▶ Work request
Set down a precise copy of the whole listing.

▶ Supplied records
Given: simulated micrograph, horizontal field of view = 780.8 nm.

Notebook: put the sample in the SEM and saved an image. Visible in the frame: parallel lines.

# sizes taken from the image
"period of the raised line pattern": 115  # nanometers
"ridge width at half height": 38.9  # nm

▶ Worked solution
Given: simulated micrograph, horizontal field of view = 780.8 nm.

Notebook: put the sample in the SEM and saved an image. Visible in the frame: parallel lines.

# sizes taken from the image
"period of the raised line pattern": 115  # nanometers
"ridge width at half height": 38.9  # nm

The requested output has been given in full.